• AVAILABLE DATA
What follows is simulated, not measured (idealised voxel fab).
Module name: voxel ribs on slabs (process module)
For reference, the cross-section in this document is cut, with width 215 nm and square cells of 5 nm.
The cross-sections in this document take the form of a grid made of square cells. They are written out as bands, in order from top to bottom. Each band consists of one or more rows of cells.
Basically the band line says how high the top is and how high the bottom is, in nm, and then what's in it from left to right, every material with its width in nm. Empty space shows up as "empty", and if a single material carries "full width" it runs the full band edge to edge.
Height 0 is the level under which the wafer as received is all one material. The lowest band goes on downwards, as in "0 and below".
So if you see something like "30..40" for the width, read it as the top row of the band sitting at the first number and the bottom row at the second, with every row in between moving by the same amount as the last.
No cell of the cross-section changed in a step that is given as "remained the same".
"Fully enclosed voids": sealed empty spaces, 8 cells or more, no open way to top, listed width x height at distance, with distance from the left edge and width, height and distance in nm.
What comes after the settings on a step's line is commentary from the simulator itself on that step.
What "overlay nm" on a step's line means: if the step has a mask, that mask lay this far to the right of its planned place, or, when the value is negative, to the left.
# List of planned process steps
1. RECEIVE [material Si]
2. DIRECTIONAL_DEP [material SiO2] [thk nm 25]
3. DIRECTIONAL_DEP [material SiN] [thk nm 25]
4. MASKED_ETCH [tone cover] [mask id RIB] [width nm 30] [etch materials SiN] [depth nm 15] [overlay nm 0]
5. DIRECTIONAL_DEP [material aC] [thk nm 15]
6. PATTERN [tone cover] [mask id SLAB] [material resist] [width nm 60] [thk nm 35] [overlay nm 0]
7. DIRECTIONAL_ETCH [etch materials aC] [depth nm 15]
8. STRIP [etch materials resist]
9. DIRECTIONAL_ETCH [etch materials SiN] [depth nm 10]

• WORK INSTRUCTION
Copy out the entries above exactly as given, starting at the top and ending with the line containing "For reference, the"; include both and nothing more.

• PROBLEM SOLUTION
What follows is simulated, not measured (idealised voxel fab).
Module name: voxel ribs on slabs (process module)
For reference, the cross-section in this document is cut, with width 215 nm and square cells of 5 nm.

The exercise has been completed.